▶ [Material provided]
◆ ◆ ◆ ◆
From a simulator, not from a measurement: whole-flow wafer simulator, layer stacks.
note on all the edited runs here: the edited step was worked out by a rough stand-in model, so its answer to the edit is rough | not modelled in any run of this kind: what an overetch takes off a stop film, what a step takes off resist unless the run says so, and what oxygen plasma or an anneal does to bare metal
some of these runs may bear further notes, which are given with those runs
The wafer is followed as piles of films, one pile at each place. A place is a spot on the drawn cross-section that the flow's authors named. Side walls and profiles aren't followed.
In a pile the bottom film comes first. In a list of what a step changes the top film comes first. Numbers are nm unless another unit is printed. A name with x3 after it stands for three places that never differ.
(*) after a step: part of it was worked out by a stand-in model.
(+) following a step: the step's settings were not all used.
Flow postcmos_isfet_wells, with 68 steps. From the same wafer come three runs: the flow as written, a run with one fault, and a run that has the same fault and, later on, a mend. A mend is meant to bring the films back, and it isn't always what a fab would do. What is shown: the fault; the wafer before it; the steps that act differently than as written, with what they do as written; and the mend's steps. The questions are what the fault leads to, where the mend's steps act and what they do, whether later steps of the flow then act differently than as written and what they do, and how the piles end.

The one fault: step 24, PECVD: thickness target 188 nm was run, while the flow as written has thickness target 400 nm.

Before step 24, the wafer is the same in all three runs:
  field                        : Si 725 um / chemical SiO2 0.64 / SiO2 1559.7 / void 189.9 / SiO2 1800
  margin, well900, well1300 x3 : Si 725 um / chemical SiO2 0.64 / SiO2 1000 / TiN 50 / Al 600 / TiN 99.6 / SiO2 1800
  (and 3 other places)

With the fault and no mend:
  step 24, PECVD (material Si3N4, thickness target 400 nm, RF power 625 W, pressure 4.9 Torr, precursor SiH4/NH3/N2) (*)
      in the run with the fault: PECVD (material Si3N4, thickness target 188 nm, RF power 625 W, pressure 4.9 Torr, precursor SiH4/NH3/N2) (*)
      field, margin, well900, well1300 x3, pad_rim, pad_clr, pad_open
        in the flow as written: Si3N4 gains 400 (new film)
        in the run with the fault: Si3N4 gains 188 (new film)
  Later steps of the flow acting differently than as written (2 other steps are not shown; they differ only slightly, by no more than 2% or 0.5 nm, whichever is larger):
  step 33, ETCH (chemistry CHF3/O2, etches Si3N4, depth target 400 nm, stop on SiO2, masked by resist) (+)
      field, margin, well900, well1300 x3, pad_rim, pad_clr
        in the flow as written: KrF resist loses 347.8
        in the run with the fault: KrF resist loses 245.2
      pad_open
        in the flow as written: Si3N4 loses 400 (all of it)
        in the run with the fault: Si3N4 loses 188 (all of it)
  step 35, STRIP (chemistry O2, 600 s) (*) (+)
◆ ◆ ◆ ◆

▶ [Work task]
Beginning with the line containing "in the flow as written: KrF" and ending with the line containing "in the run with the fault: Si3N4 loses", extract those lines exactly from the listing above, and only those.

▶ [Task answer]
        in the flow as written: KrF resist loses 347.8
        in the run with the fault: KrF resist loses 245.2
      pad_open
        in the flow as written: Si3N4 loses 400 (all of it)
        in the run with the fault: Si3N4 loses 188 (all of it)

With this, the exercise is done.